┌──

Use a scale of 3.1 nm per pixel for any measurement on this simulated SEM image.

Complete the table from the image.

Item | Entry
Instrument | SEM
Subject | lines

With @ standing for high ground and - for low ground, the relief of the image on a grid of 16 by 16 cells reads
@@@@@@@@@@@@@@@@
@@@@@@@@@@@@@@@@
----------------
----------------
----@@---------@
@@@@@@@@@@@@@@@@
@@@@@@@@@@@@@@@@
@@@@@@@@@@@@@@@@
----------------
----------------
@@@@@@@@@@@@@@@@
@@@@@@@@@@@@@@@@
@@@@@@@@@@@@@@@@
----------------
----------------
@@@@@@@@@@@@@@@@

└──

Using the material above, quote the first line and each line after it, stopping at and including the line that holds "Subject | lines".

**Exercise response:**
Use a scale of 3.1 nm per pixel for any measurement on this simulated SEM image.

Complete the table from the image.

Item | Entry
Instrument | SEM
Subject | lines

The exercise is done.